(Work request):
Beginning with the first line, copy out each line of the material until the line containing "A wafer's yield" has been copied as well.

━━━━━━━━━━━━━━━━
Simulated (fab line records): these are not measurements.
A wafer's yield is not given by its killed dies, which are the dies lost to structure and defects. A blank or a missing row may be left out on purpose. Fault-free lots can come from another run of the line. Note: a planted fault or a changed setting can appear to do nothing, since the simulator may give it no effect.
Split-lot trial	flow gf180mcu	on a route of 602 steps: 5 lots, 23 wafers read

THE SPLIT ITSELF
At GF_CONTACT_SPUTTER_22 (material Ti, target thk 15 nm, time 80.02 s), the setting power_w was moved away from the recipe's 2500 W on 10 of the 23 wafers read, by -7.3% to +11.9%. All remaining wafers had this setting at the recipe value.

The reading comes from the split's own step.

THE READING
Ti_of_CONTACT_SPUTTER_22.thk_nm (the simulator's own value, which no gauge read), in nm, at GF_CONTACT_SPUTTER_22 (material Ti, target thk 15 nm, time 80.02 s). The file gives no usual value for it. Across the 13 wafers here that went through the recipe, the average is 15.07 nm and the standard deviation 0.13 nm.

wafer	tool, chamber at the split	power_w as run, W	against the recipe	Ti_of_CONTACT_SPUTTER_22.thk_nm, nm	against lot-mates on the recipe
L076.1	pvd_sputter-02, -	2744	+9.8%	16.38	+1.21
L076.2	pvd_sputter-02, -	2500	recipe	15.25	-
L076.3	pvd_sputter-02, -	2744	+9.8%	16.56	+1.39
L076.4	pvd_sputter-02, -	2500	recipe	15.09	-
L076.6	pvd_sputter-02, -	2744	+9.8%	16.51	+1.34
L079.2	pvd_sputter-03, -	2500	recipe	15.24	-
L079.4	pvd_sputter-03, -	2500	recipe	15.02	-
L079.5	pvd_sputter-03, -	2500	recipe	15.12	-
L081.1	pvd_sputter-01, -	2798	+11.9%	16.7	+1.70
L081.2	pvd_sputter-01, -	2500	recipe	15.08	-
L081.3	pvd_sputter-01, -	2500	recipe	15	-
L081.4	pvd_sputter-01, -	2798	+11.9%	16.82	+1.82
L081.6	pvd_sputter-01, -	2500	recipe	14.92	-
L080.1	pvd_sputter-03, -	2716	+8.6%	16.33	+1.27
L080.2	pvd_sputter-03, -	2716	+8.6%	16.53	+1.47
━━━━━━━━━━━━━━━━

(Written solution):
Simulated (fab line records): these are not measurements.
A wafer's yield is not given by its killed dies, which are the dies lost to structure and defects. A blank or a missing row may be left out on purpose. Fault-free lots can come from another run of the line. Note: a planted fault or a changed setting can appear to do nothing, since the simulator may give it no effect.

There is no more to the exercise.